Exercise
An exact, complete copy of the lines below is the expected answer.

Provided information
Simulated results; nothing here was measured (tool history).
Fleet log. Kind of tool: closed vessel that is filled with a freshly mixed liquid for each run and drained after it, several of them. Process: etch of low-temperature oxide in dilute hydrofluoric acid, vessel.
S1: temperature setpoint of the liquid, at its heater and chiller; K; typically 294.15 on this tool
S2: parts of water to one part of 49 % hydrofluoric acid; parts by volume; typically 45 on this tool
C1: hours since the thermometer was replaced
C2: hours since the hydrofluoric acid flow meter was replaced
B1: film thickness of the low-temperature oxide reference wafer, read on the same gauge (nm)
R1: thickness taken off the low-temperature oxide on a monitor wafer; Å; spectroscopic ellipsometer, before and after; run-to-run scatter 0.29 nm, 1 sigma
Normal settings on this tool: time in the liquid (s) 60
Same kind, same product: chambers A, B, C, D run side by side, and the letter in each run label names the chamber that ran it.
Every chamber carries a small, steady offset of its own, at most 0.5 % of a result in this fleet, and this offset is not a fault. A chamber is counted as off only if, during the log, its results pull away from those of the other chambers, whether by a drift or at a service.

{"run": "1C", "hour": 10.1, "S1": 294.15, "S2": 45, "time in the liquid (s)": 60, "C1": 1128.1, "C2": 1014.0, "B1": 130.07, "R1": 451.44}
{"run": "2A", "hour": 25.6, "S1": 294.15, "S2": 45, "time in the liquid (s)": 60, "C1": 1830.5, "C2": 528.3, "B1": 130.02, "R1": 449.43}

Result
Simulated results; nothing here was measured (tool history).
Fleet log. Kind of tool: closed vessel that is filled with a freshly mixed liquid for each run and drained after it, several of them. Process: etch of low-temperature oxide in dilute hydrofluoric acid, vessel.
S1: temperature setpoint of the liquid, at its heater and chiller; K; typically 294.15 on this tool
S2: parts of water to one part of 49 % hydrofluoric acid; parts by volume; typically 45 on this tool
C1: hours since the thermometer was replaced
C2: hours since the hydrofluoric acid flow meter was replaced
B1: film thickness of the low-temperature oxide reference wafer, read on the same gauge (nm)
R1: thickness taken off the low-temperature oxide on a monitor wafer; Å; spectroscopic ellipsometer, before and after; run-to-run scatter 0.29 nm, 1 sigma
Normal settings on this tool: time in the liquid (s) 60
Same kind, same product: chambers A, B, C, D run side by side, and the letter in each run label names the chamber that ran it.
Every chamber carries a small, steady offset of its own, at most 0.5 % of a result in this fleet, and this offset is not a fault. A chamber is counted as off only if, during the log, its results pull away from those of the other chambers, whether by a drift or at a service.

{"run": "1C", "hour": 10.1, "S1": 294.15, "S2": 45, "time in the liquid (s)": 60, "C1": 1128.1, "C2": 1014.0, "B1": 130.07, "R1": 451.44}
{"run": "2A", "hour": 25.6, "S1": 294.15, "S2": 45, "time in the liquid (s)": 60, "C1": 1830.5, "C2": 528.3, "B1": 130.02, "R1": 449.43}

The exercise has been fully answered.